▶ _Source data_
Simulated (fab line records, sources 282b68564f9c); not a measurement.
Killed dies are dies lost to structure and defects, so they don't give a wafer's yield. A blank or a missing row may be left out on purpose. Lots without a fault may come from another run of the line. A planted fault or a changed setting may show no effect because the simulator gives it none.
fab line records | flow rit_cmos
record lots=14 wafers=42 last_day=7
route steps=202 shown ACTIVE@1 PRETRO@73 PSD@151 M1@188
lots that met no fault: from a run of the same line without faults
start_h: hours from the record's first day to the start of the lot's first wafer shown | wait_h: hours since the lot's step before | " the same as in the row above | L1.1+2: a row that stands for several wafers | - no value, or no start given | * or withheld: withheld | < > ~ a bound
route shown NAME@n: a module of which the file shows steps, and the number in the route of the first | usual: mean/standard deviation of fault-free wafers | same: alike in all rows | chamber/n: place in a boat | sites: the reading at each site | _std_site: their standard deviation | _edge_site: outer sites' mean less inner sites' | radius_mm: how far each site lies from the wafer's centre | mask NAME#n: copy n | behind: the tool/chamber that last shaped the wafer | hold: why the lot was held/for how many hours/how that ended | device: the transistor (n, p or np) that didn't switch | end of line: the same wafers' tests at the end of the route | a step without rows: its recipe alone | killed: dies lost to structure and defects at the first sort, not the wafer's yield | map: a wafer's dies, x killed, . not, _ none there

▶ _Brief_
Exactly as written, return every line of the material.

▶ _Answer area_
Simulated (fab line records, sources 282b68564f9c); not a measurement.
Killed dies are dies lost to structure and defects, so they don't give a wafer's yield. A blank or a missing row may be left out on purpose. Lots without a fault may come from another run of the line. A planted fault or a changed setting may show no effect because the simulator gives it none.
fab line records | flow rit_cmos
record lots=14 wafers=42 last_day=7
route steps=202 shown ACTIVE@1 PRETRO@73 PSD@151 M1@188
lots that met no fault: from a run of the same line without faults
start_h: hours from the record's first day to the start of the lot's first wafer shown | wait_h: hours since the lot's step before | " the same as in the row above | L1.1+2: a row that stands for several wafers | - no value, or no start given | * or withheld: withheld | < > ~ a bound
route shown NAME@n: a module of which the file shows steps, and the number in the route of the first | usual: mean/standard deviation of fault-free wafers | same: alike in all rows | chamber/n: place in a boat | sites: the reading at each site | _std_site: their standard deviation | _edge_site: outer sites' mean less inner sites' | radius_mm: how far each site lies from the wafer's centre | mask NAME#n: copy n | behind: the tool/chamber that last shaped the wafer | hold: why the lot was held/for how many hours/how that ended | device: the transistor (n, p or np) that didn't switch | end of line: the same wafers' tests at the end of the route | a step without rows: its recipe alone | killed: dies lost to structure and defects at the first sort, not the wafer's yield | map: a wafer's dies, x killed, . not, _ none there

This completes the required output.